[DATA]:
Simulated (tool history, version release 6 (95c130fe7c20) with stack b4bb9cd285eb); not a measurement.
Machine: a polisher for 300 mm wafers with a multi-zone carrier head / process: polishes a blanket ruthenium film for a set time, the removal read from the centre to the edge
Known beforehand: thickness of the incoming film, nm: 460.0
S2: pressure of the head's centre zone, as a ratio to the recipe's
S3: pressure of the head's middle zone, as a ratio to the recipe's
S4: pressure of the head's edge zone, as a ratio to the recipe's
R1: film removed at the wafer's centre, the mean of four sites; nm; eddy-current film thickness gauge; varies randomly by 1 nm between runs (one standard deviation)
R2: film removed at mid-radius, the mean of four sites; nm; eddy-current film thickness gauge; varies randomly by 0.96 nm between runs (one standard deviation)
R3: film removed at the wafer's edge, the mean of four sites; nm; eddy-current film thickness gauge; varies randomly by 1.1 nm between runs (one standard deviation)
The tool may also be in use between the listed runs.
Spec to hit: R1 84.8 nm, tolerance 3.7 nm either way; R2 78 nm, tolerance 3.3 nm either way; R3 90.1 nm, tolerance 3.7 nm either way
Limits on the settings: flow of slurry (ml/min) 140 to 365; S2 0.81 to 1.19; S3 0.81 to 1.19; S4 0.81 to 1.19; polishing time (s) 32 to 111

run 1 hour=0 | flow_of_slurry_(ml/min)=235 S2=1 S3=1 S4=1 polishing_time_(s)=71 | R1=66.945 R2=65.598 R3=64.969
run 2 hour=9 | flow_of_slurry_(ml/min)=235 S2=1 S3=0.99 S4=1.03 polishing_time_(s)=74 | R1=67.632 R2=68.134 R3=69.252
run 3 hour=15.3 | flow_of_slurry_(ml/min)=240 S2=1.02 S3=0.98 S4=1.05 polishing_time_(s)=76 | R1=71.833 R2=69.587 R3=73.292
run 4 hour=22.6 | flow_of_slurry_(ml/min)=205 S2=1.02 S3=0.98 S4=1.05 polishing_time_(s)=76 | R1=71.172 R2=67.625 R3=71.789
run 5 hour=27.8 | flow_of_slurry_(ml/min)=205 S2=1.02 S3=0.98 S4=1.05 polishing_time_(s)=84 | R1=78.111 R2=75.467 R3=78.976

[BRIEF]:
The response must hold only the lines above from the line with "S4: pressure of" through the line with "run 4 hour=22.6", each copied exactly, both ends kept.

[ANSWER SECTION]:
S4: pressure of the head's edge zone, as a ratio to the recipe's
R1: film removed at the wafer's centre, the mean of four sites; nm; eddy-current film thickness gauge; varies randomly by 1 nm between runs (one standard deviation)
R2: film removed at mid-radius, the mean of four sites; nm; eddy-current film thickness gauge; varies randomly by 0.96 nm between runs (one standard deviation)
R3: film removed at the wafer's edge, the mean of four sites; nm; eddy-current film thickness gauge; varies randomly by 1.1 nm between runs (one standard deviation)
The tool may also be in use between the listed runs.
Spec to hit: R1 84.8 nm, tolerance 3.7 nm either way; R2 78 nm, tolerance 3.3 nm either way; R3 90.1 nm, tolerance 3.7 nm either way
Limits on the settings: flow of slurry (ml/min) 140 to 365; S2 0.81 to 1.19; S3 0.81 to 1.19; S4 0.81 to 1.19; polishing time (s) 32 to 111

run 1 hour=0 | flow_of_slurry_(ml/min)=235 S2=1 S3=1 S4=1 polishing_time_(s)=71 | R1=66.945 R2=65.598 R3=64.969
run 2 hour=9 | flow_of_slurry_(ml/min)=235 S2=1 S3=0.99 S4=1.03 polishing_time_(s)=74 | R1=67.632 R2=68.134 R3=69.252
run 3 hour=15.3 | flow_of_slurry_(ml/min)=240 S2=1.02 S3=0.98 S4=1.05 polishing_time_(s)=76 | R1=71.833 R2=69.587 R3=73.292
run 4 hour=22.6 | flow_of_slurry_(ml/min)=205 S2=1.02 S3=0.98 S4=1.05 polishing_time_(s)=76 | R1=71.172 R2=67.625 R3=71.789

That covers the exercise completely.